## DATA SUPPLIED
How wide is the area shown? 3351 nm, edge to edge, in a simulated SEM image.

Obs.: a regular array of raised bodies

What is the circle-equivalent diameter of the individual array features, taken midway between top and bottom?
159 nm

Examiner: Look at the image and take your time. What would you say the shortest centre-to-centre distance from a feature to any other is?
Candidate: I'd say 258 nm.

## ASSIGNMENT
Every entry above must be reproduced word for word.

## WRITTEN RESPONSE
How wide is the area shown? 3351 nm, edge to edge, in a simulated SEM image.

Obs.: a regular array of raised bodies

What is the circle-equivalent diameter of the individual array features, taken midway between top and bottom?
159 nm

Examiner: Look at the image and take your time. What would you say the shortest centre-to-centre distance from a feature to any other is?
Candidate: I'd say 258 nm.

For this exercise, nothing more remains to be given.